* [RAW DATA]:
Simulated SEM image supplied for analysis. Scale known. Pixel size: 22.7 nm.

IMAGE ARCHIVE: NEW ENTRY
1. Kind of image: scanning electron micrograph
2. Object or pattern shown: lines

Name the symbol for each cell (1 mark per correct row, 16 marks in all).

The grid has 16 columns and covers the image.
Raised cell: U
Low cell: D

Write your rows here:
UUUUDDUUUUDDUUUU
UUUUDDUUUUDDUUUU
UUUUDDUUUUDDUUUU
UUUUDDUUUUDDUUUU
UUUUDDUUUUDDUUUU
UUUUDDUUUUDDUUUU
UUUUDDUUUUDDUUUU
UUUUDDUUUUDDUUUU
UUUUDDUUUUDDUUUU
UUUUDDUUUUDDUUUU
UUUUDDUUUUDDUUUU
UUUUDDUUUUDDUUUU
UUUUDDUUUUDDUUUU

* [REQUIREMENT]: Return the material exactly as it was provided.

* [RESPONSE]:
Simulated SEM image supplied for analysis. Scale known. Pixel size: 22.7 nm.

IMAGE ARCHIVE: NEW ENTRY
1. Kind of image: scanning electron micrograph
2. Object or pattern shown: lines

Name the symbol for each cell (1 mark per correct row, 16 marks in all).

The grid has 16 columns and covers the image.
Raised cell: U
Low cell: D

Write your rows here:
UUUUDDUUUUDDUUUU
UUUUDDUUUUDDUUUU
UUUUDDUUUUDDUUUU
UUUUDDUUUUDDUUUU
UUUUDDUUUUDDUUUU
UUUUDDUUUUDDUUUU
UUUUDDUUUUDDUUUU
UUUUDDUUUUDDUUUU
UUUUDDUUUUDDUUUU
UUUUDDUUUUDDUUUU
UUUUDDUUUUDDUUUU
UUUUDDUUUUDDUUUU
UUUUDDUUUUDDUUUU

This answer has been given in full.